* [DATA SUPPLIED]
=-=-=
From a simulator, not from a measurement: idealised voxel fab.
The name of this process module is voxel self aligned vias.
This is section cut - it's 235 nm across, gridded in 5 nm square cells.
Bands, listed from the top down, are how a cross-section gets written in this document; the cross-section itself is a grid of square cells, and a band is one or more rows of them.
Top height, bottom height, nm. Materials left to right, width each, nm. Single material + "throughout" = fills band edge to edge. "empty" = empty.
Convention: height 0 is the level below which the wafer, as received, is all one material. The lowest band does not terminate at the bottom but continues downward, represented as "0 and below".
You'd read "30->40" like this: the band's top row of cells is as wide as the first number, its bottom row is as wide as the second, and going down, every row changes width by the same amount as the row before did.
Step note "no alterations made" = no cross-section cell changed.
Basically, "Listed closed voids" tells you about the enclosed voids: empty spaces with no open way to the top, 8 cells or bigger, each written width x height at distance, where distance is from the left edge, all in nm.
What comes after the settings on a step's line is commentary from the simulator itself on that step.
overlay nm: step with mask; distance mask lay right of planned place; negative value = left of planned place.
=-=-=

With every line intact, reproduce the listing verbatim.

From a simulator, not from a measurement: idealised voxel fab.
The name of this process module is voxel self aligned vias.
This is section cut - it's 235 nm across, gridded in 5 nm square cells.
Bands, listed from the top down, are how a cross-section gets written in this document; the cross-section itself is a grid of square cells, and a band is one or more rows of them.
Top height, bottom height, nm. Materials left to right, width each, nm. Single material + "throughout" = fills band edge to edge. "empty" = empty.
Convention: height 0 is the level below which the wafer, as received, is all one material. The lowest band does not terminate at the bottom but continues downward, represented as "0 and below".
You'd read "30->40" like this: the band's top row of cells is as wide as the first number, its bottom row is as wide as the second, and going down, every row changes width by the same amount as the row before did.
Step note "no alterations made" = no cross-section cell changed.
Basically, "Listed closed voids" tells you about the enclosed voids: empty spaces with no open way to the top, 8 cells or bigger, each written width x height at distance, where distance is from the left edge, all in nm.
What comes after the settings on a step's line is commentary from the simulator itself on that step.
overlay nm: step with mask; distance mask lay right of planned place; negative value = left of planned place.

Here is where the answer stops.